** Required action **
Please write out, exactly, every line of the listing from its first line through the one that includes "L569 | rie_diel-07".

** Source data **
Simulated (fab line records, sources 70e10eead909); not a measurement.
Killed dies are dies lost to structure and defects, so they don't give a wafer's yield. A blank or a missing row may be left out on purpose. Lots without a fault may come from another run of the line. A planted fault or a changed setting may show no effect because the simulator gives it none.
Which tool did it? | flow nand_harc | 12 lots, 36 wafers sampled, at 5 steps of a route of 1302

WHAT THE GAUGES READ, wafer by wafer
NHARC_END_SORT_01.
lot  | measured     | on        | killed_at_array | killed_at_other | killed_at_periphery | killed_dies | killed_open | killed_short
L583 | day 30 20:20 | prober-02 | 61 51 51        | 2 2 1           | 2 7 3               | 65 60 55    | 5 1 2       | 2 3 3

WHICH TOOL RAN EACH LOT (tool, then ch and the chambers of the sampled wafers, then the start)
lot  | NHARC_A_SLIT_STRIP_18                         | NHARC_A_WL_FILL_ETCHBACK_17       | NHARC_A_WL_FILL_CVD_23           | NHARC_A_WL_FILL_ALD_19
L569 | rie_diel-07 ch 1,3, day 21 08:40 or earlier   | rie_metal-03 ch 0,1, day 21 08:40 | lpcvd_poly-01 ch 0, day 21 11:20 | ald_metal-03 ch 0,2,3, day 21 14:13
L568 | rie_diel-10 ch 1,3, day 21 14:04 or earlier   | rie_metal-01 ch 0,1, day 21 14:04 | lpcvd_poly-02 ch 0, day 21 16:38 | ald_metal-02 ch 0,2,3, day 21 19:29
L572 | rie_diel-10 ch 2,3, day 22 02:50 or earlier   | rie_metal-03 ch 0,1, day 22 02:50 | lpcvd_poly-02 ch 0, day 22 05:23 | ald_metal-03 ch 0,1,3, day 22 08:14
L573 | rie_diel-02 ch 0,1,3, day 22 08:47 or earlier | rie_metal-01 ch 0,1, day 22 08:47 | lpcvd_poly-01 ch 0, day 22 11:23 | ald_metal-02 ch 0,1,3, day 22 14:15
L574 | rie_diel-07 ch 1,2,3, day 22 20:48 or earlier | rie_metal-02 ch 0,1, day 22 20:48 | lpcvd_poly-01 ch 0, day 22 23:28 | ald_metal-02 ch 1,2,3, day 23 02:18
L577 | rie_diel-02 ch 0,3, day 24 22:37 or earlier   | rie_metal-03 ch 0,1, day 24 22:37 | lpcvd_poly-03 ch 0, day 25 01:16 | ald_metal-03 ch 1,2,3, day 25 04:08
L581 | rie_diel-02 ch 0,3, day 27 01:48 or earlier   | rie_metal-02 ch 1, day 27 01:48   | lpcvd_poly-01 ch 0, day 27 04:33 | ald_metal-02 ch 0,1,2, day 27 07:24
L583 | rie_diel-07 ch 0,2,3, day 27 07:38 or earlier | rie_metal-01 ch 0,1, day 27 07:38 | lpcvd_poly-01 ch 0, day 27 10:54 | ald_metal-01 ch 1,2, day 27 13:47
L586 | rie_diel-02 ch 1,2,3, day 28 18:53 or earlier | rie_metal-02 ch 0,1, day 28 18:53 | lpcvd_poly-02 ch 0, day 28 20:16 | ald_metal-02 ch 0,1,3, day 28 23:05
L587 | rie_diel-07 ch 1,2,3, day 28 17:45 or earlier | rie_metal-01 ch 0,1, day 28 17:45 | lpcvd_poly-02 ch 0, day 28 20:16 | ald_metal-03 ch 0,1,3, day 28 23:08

** Exercise response **
Simulated (fab line records, sources 70e10eead909); not a measurement.
Killed dies are dies lost to structure and defects, so they don't give a wafer's yield. A blank or a missing row may be left out on purpose. Lots without a fault may come from another run of the line. A planted fault or a changed setting may show no effect because the simulator gives it none.
Which tool did it? | flow nand_harc | 12 lots, 36 wafers sampled, at 5 steps of a route of 1302

WHAT THE GAUGES READ, wafer by wafer
NHARC_END_SORT_01.
lot  | measured     | on        | killed_at_array | killed_at_other | killed_at_periphery | killed_dies | killed_open | killed_short
L583 | day 30 20:20 | prober-02 | 61 51 51        | 2 2 1           | 2 7 3               | 65 60 55    | 5 1 2       | 2 3 3

WHICH TOOL RAN EACH LOT (tool, then ch and the chambers of the sampled wafers, then the start)
lot  | NHARC_A_SLIT_STRIP_18                         | NHARC_A_WL_FILL_ETCHBACK_17       | NHARC_A_WL_FILL_CVD_23           | NHARC_A_WL_FILL_ALD_19
L569 | rie_diel-07 ch 1,3, day 21 08:40 or earlier   | rie_metal-03 ch 0,1, day 21 08:40 | lpcvd_poly-01 ch 0, day 21 11:20 | ald_metal-03 ch 0,2,3, day 21 14:13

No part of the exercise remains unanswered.